▶ _Work item_
The records are to be restated in their entirety, word for word.

******************************

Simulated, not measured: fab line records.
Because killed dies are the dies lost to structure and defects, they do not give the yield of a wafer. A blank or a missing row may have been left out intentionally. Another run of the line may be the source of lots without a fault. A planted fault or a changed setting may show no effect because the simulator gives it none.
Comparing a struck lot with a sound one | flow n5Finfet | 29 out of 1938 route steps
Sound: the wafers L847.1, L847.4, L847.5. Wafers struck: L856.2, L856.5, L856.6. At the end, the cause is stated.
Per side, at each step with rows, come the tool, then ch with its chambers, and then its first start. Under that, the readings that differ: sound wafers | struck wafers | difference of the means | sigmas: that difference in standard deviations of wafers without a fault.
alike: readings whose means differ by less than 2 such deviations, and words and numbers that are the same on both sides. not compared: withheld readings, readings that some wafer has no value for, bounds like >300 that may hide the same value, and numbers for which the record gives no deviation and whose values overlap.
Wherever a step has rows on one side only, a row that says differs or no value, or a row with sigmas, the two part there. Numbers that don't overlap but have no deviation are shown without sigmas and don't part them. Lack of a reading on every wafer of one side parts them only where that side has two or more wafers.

******************************

▶ _Answer space_
Simulated, not measured: fab line records.
Because killed dies are the dies lost to structure and defects, they do not give the yield of a wafer. A blank or a missing row may have been left out intentionally. Another run of the line may be the source of lots without a fault. A planted fault or a changed setting may show no effect because the simulator gives it none.
Comparing a struck lot with a sound one | flow n5Finfet | 29 out of 1938 route steps
Sound: the wafers L847.1, L847.4, L847.5. Wafers struck: L856.2, L856.5, L856.6. At the end, the cause is stated.
Per side, at each step with rows, come the tool, then ch with its chambers, and then its first start. Under that, the readings that differ: sound wafers | struck wafers | difference of the means | sigmas: that difference in standard deviations of wafers without a fault.
alike: readings whose means differ by less than 2 such deviations, and words and numbers that are the same on both sides. not compared: withheld readings, readings that some wafer has no value for, bounds like >300 that may hide the same value, and numbers for which the record gives no deviation and whose values overlap.
Wherever a step has rows on one side only, a row that says differs or no value, or a row with sigmas, the two part there. Numbers that don't overlap but have no deviation are shown without sigmas and don't part them. Lack of a reading on every wafer of one side parts them only where that side has two or more wafers.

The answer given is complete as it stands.